· · · ·
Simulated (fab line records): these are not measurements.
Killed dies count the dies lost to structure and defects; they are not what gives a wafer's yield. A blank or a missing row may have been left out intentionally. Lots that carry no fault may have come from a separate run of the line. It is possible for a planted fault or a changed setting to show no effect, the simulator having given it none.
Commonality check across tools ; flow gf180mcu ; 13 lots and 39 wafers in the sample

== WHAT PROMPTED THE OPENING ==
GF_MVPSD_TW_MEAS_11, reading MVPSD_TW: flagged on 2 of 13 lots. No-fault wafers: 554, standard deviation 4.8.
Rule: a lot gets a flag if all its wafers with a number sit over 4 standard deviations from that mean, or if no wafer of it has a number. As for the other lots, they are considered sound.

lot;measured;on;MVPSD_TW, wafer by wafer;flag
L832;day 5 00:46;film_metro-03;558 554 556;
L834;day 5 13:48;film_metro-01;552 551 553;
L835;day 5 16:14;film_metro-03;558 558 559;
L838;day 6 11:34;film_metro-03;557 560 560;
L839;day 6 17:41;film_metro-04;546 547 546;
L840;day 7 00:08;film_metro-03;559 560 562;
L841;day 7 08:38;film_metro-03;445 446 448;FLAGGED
· · · ·

- ASSIGNED TASK:
Your task is to print the whole listing again exactly.

- SOLUTION:
Simulated (fab line records): these are not measurements.
Killed dies count the dies lost to structure and defects; they are not what gives a wafer's yield. A blank or a missing row may have been left out intentionally. Lots that carry no fault may have come from a separate run of the line. It is possible for a planted fault or a changed setting to show no effect, the simulator having given it none.
Commonality check across tools ; flow gf180mcu ; 13 lots and 39 wafers in the sample

== WHAT PROMPTED THE OPENING ==
GF_MVPSD_TW_MEAS_11, reading MVPSD_TW: flagged on 2 of 13 lots. No-fault wafers: 554, standard deviation 4.8.
Rule: a lot gets a flag if all its wafers with a number sit over 4 standard deviations from that mean, or if no wafer of it has a number. As for the other lots, they are considered sound.

lot;measured;on;MVPSD_TW, wafer by wafer;flag
L832;day 5 00:46;film_metro-03;558 554 556;
L834;day 5 13:48;film_metro-01;552 551 553;
L835;day 5 16:14;film_metro-03;558 558 559;
L838;day 6 11:34;film_metro-03;557 560 560;
L839;day 6 17:41;film_metro-04;546 547 546;
L840;day 7 00:08;film_metro-03;559 560 562;
L841;day 7 08:38;film_metro-03;445 446 448;FLAGGED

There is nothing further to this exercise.